ASSIGNMENT:
Every record here should be printed again exactly.

── RECORD EXTRACTS ──

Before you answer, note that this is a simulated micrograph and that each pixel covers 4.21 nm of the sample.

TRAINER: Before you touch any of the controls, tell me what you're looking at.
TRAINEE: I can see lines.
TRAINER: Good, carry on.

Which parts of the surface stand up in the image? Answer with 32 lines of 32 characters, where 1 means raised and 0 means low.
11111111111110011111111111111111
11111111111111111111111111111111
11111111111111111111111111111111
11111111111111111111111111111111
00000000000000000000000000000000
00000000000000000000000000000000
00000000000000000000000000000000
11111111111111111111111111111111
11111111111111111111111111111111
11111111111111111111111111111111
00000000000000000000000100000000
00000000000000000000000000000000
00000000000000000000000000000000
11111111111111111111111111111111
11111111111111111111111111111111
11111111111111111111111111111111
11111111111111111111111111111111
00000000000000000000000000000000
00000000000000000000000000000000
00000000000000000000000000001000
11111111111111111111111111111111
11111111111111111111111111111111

───

ANSWER SPACE:
Before you answer, note that this is a simulated micrograph and that each pixel covers 4.21 nm of the sample.

TRAINER: Before you touch any of the controls, tell me what you're looking at.
TRAINEE: I can see lines.
TRAINER: Good, carry on.

Which parts of the surface stand up in the image? Answer with 32 lines of 32 characters, where 1 means raised and 0 means low.
11111111111110011111111111111111
11111111111111111111111111111111
11111111111111111111111111111111
11111111111111111111111111111111
00000000000000000000000000000000
00000000000000000000000000000000
00000000000000000000000000000000
11111111111111111111111111111111
11111111111111111111111111111111
11111111111111111111111111111111
00000000000000000000000100000000
00000000000000000000000000000000
00000000000000000000000000000000
11111111111111111111111111111111
11111111111111111111111111111111
11111111111111111111111111111111
11111111111111111111111111111111
00000000000000000000000000000000
00000000000000000000000000000000
00000000000000000000000000001000
11111111111111111111111111111111
11111111111111111111111111111111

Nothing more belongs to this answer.